**Activity**: Please output, without any change, the lines of the material below from the very first through the one with "A cross-section is".

**Information provided**:
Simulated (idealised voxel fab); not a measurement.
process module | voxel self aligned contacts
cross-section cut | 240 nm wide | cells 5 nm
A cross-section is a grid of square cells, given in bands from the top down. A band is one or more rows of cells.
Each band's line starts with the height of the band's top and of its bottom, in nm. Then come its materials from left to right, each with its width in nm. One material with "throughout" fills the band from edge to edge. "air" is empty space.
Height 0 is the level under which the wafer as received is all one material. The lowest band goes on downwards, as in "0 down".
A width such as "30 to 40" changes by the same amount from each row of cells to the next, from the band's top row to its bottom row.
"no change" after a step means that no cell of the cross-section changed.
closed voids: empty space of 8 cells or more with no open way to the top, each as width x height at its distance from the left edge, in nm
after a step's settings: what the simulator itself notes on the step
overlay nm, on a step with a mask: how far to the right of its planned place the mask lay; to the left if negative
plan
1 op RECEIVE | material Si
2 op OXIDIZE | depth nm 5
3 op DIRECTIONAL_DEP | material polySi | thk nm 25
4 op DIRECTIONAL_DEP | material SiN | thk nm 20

**Answer box**:
Simulated (idealised voxel fab); not a measurement.
process module | voxel self aligned contacts
cross-section cut | 240 nm wide | cells 5 nm
A cross-section is a grid of square cells, given in bands from the top down. A band is one or more rows of cells.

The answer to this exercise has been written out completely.